▶ **Assignment**:
From the very first line down to the line containing "-XXX--XXX---XX---XXXX--XX---XXXX", write out the material exactly as it appears, and no more.

▶ **Supplied records**:
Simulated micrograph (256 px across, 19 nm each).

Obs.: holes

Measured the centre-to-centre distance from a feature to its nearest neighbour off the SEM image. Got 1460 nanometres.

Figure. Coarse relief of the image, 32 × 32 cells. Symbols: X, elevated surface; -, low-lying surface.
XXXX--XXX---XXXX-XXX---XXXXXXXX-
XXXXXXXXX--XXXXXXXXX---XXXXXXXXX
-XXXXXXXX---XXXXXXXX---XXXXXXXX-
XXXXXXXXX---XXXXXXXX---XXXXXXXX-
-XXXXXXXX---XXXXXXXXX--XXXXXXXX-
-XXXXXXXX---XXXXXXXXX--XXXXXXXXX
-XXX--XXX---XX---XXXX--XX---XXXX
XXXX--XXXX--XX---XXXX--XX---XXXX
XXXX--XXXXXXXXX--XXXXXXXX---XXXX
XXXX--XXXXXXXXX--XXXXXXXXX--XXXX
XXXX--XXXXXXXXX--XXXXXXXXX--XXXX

▶ **Your response**:
Simulated micrograph (256 px across, 19 nm each).

Obs.: holes

Measured the centre-to-centre distance from a feature to its nearest neighbour off the SEM image. Got 1460 nanometres.

Figure. Coarse relief of the image, 32 × 32 cells. Symbols: X, elevated surface; -, low-lying surface.
XXXX--XXX---XXXX-XXX---XXXXXXXX-
XXXXXXXXX--XXXXXXXXX---XXXXXXXXX
-XXXXXXXX---XXXXXXXX---XXXXXXXX-
XXXXXXXXX---XXXXXXXX---XXXXXXXX-
-XXXXXXXX---XXXXXXXXX--XXXXXXXX-
-XXXXXXXX---XXXXXXXXX--XXXXXXXXX
-XXX--XXX---XX---XXXX--XX---XXXX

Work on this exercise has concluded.